· · · ·

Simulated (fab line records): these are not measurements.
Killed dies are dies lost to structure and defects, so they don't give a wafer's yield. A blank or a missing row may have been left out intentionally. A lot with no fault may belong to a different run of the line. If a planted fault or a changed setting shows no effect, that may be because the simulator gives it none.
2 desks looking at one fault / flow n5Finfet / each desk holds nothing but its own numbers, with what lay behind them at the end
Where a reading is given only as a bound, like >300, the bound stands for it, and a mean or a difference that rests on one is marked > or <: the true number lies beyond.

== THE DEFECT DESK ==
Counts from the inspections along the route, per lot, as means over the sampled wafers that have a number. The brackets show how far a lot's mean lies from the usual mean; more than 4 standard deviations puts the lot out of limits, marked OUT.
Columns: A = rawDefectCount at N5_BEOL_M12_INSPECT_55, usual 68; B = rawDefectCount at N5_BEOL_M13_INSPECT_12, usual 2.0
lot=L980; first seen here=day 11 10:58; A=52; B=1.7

· · · ·

### Assignment
Exact copies of all the records are to be printed.

### Answer area
Simulated (fab line records): these are not measurements.
Killed dies are dies lost to structure and defects, so they don't give a wafer's yield. A blank or a missing row may have been left out intentionally. A lot with no fault may belong to a different run of the line. If a planted fault or a changed setting shows no effect, that may be because the simulator gives it none.
2 desks looking at one fault / flow n5Finfet / each desk holds nothing but its own numbers, with what lay behind them at the end
Where a reading is given only as a bound, like >300, the bound stands for it, and a mean or a difference that rests on one is marked > or <: the true number lies beyond.

== THE DEFECT DESK ==
Counts from the inspections along the route, per lot, as means over the sampled wafers that have a number. The brackets show how far a lot's mean lies from the usual mean; more than 4 standard deviations puts the lot out of limits, marked OUT.
Columns: A = rawDefectCount at N5_BEOL_M12_INSPECT_55, usual 68; B = rawDefectCount at N5_BEOL_M13_INSPECT_12, usual 2.0
lot=L980; first seen here=day 11 10:58; A=52; B=1.7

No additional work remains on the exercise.